*Work order*: Set down, please, without alteration, the lines of the entries below from the first through the one containing "(s) | chamber_pressure_mTorr (mTorr)".

*Available data*:
——————————

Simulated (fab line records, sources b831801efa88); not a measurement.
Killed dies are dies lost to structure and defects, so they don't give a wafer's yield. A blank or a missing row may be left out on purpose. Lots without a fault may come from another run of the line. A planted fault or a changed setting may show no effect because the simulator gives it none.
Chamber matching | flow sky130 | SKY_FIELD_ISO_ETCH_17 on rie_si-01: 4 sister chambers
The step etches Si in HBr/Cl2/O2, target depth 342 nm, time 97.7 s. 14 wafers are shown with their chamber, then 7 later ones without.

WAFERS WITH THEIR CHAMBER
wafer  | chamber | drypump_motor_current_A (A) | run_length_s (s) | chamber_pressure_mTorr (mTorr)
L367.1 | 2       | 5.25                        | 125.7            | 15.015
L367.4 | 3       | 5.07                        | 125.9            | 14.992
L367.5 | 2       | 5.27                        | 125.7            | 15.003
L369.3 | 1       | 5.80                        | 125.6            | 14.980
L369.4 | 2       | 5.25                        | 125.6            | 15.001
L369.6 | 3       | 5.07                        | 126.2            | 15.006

——————————

*Exercise output*:
Simulated (fab line records, sources b831801efa88); not a measurement.
Killed dies are dies lost to structure and defects, so they don't give a wafer's yield. A blank or a missing row may be left out on purpose. Lots without a fault may come from another run of the line. A planted fault or a changed setting may show no effect because the simulator gives it none.
Chamber matching | flow sky130 | SKY_FIELD_ISO_ETCH_17 on rie_si-01: 4 sister chambers
The step etches Si in HBr/Cl2/O2, target depth 342 nm, time 97.7 s. 14 wafers are shown with their chamber, then 7 later ones without.

WAFERS WITH THEIR CHAMBER
wafer  | chamber | drypump_motor_current_A (A) | run_length_s (s) | chamber_pressure_mTorr (mTorr)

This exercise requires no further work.